Entries shown:
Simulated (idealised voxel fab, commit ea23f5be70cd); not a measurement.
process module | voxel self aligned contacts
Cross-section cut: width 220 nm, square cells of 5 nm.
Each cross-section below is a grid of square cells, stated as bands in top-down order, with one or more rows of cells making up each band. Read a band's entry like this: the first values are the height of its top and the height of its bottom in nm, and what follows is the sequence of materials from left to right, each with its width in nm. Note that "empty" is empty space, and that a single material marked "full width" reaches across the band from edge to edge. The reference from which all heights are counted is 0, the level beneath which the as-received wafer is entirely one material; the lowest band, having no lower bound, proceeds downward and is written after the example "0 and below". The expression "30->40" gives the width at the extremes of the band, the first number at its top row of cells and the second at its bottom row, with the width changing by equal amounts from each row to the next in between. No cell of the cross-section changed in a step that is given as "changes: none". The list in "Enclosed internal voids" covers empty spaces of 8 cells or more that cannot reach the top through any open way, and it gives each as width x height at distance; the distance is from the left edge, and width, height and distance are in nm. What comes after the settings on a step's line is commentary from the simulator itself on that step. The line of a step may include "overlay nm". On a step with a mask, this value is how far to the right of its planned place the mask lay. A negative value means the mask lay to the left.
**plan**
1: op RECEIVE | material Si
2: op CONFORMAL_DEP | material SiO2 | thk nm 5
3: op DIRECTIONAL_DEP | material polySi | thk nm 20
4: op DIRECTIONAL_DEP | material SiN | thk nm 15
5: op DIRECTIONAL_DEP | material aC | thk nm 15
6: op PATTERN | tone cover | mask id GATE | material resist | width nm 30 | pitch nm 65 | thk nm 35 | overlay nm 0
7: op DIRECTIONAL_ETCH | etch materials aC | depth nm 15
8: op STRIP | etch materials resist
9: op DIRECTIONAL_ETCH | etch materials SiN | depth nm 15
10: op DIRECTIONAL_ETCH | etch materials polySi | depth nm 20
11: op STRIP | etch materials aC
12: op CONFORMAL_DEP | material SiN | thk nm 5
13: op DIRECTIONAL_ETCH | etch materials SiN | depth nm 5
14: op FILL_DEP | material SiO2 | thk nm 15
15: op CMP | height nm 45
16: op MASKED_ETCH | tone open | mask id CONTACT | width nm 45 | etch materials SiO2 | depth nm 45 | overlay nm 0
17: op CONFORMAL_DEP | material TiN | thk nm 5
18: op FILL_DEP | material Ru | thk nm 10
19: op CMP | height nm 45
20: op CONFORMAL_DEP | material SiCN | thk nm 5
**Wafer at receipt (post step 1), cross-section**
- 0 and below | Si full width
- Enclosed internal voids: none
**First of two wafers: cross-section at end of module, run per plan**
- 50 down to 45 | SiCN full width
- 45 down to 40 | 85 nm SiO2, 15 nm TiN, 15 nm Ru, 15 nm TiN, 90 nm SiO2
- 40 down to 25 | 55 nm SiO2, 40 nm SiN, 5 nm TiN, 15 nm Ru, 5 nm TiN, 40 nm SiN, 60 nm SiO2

Assigned task: Only the lines from the top of the data through the line that contains "Cross-section cut: width" should be quoted, exactly as they stand.

Solution:
Simulated (idealised voxel fab, commit ea23f5be70cd); not a measurement.
process module | voxel self aligned contacts
Cross-section cut: width 220 nm, square cells of 5 nm.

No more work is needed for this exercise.